■ Assignment
Repeat the lines below exactly as written, please, from the line with "- begin at the" to the line with "answer: empty 104, Ti", both lines included, and no others.

■ Dataset
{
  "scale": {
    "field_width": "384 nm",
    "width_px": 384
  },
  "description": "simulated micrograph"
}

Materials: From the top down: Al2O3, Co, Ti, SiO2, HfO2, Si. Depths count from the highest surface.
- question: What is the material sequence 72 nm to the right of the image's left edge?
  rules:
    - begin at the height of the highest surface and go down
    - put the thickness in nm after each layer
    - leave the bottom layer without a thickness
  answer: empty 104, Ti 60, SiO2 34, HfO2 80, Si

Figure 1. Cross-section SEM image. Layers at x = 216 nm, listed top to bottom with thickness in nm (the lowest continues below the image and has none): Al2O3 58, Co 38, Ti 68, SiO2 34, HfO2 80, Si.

■ Written reply
    - begin at the height of the highest surface and go down
    - put the thickness in nm after each layer
    - leave the bottom layer without a thickness
  answer: empty 104, Ti 60, SiO2 34, HfO2 80, Si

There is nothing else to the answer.